REQUIREMENT -> The lines from the start of the records through the one containing "2. Object or" are to be restated word for word; please include both ends.

GIVEN INFORMATION ->
↓
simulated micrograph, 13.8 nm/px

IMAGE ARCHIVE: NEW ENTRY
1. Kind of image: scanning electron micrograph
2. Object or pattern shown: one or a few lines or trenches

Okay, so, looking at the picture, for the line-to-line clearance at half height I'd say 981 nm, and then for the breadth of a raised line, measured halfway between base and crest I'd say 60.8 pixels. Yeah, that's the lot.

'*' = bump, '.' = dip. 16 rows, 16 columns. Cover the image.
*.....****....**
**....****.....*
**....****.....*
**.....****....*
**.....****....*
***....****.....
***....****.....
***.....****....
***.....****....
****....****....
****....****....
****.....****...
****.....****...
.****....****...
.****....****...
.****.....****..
↑

WRITTEN REPLY ->
simulated micrograph, 13.8 nm/px

IMAGE ARCHIVE: NEW ENTRY
1. Kind of image: scanning electron micrograph
2. Object or pattern shown: one or a few lines or trenches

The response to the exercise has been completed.